[SOURCE DATA]
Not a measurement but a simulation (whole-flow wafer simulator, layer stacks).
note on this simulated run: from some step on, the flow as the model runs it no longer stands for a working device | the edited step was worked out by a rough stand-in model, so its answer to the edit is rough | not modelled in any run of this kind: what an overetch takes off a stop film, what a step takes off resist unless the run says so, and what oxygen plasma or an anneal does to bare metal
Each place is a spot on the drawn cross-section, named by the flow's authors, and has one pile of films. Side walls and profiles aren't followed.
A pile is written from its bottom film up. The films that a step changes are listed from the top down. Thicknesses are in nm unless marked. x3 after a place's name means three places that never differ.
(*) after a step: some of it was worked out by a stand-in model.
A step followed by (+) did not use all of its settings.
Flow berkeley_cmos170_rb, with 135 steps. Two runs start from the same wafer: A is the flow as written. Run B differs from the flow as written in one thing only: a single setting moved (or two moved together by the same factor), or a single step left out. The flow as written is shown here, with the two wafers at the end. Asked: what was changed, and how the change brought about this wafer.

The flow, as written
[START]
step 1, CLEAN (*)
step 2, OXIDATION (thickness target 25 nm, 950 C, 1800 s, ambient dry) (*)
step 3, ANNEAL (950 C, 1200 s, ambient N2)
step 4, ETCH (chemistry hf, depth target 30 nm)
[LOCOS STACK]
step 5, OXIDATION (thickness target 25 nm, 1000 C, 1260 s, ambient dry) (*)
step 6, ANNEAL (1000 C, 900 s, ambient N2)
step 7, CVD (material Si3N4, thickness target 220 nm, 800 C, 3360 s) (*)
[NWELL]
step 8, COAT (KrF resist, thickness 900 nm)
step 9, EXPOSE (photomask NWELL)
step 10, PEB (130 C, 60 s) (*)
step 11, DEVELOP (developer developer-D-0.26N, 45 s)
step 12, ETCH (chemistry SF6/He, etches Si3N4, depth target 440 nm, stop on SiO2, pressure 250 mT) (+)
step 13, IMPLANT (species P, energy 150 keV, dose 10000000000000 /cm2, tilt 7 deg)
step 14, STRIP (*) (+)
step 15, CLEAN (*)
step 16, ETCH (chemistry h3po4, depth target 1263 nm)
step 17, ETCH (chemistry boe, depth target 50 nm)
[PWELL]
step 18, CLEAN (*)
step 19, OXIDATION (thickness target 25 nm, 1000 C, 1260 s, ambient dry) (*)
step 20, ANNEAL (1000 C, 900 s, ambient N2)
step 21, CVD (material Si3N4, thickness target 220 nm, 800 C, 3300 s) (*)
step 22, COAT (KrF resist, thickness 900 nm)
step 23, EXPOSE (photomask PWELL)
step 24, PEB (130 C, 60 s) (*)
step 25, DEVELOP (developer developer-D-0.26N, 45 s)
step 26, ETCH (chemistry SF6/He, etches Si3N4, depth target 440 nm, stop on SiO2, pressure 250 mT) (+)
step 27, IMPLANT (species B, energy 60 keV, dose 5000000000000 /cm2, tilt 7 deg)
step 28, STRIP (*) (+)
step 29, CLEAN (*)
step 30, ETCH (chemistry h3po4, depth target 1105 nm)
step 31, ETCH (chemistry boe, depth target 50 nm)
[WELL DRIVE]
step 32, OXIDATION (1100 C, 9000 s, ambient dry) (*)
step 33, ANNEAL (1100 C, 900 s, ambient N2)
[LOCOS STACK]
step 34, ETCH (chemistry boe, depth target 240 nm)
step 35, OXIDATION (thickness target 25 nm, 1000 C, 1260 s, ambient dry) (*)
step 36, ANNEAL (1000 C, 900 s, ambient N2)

[REQUIRED ACTION] Write out exactly the lines above from the line with "step 33, ANNEAL (1100 C, 900 s, ambient N2)" through the line with "step 35, OXIDATION", both of them included, and leave out all other lines.

[RESPONSE]
step 33, ANNEAL (1100 C, 900 s, ambient N2)
[LOCOS STACK]
step 34, ETCH (chemistry boe, depth target 240 nm)
step 35, OXIDATION (thickness target 25 nm, 1000 C, 1260 s, ambient dry) (*)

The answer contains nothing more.